### Action item
Set the records down again. Match every line exactly.

### Recorded data
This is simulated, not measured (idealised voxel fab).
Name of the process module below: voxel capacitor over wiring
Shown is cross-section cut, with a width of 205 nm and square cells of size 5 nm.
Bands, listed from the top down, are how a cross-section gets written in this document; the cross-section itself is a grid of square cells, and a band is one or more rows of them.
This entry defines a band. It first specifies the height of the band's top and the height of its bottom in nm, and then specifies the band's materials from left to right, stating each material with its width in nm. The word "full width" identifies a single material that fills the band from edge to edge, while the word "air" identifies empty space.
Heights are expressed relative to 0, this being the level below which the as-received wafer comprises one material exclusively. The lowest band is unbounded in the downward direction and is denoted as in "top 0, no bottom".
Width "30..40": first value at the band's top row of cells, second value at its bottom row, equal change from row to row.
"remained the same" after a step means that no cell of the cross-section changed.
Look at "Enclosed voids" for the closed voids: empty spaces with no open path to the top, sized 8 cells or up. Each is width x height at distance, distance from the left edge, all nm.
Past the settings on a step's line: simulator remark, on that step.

### Written solution
This is simulated, not measured (idealised voxel fab).
Name of the process module below: voxel capacitor over wiring
Shown is cross-section cut, with a width of 205 nm and square cells of size 5 nm.
Bands, listed from the top down, are how a cross-section gets written in this document; the cross-section itself is a grid of square cells, and a band is one or more rows of them.
This entry defines a band. It first specifies the height of the band's top and the height of its bottom in nm, and then specifies the band's materials from left to right, stating each material with its width in nm. The word "full width" identifies a single material that fills the band from edge to edge, while the word "air" identifies empty space.
Heights are expressed relative to 0, this being the level below which the as-received wafer comprises one material exclusively. The lowest band is unbounded in the downward direction and is denoted as in "top 0, no bottom".
Width "30..40": first value at the band's top row of cells, second value at its bottom row, equal change from row to row.
"remained the same" after a step means that no cell of the cross-section changed.
Look at "Enclosed voids" for the closed voids: empty spaces with no open path to the top, sized 8 cells or up. Each is width x height at distance, distance from the left edge, all nm.
Past the settings on a step's line: simulator remark, on that step.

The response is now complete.